____ Data for analysis

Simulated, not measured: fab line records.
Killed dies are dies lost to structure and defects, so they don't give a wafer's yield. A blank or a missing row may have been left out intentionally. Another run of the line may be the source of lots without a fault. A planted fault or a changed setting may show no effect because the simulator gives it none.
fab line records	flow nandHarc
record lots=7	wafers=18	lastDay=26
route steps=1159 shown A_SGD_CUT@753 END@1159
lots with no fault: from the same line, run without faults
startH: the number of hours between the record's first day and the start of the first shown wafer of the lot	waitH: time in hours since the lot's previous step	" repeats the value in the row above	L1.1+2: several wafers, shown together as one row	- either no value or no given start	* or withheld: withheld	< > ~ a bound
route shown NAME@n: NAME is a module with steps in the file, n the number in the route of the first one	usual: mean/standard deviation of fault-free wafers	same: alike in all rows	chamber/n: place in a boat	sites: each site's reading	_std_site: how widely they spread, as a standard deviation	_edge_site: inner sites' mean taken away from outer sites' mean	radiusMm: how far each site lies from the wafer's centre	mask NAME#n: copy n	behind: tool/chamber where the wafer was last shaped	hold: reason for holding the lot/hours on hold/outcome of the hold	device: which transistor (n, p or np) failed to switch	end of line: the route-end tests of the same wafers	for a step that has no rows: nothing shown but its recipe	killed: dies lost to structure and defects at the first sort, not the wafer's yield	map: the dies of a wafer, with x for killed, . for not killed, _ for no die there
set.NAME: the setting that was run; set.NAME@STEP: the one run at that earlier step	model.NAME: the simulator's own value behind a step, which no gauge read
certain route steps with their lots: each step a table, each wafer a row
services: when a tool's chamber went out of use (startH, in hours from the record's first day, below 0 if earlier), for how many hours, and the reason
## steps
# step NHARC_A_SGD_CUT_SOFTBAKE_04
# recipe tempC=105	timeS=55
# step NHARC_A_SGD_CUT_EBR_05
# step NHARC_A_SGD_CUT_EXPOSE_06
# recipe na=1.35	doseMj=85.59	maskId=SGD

________

* **Action item**: Only the lines from the first line of the records through the one containing "startH: the number" should be reproduced, exactly, with both of them included.

* **Exercise result**:
Simulated, not measured: fab line records.
Killed dies are dies lost to structure and defects, so they don't give a wafer's yield. A blank or a missing row may have been left out intentionally. Another run of the line may be the source of lots without a fault. A planted fault or a changed setting may show no effect because the simulator gives it none.
fab line records	flow nandHarc
record lots=7	wafers=18	lastDay=26
route steps=1159 shown A_SGD_CUT@753 END@1159
lots with no fault: from the same line, run without faults
startH: the number of hours between the record's first day and the start of the first shown wafer of the lot	waitH: time in hours since the lot's previous step	" repeats the value in the row above	L1.1+2: several wafers, shown together as one row	- either no value or no given start	* or withheld: withheld	< > ~ a bound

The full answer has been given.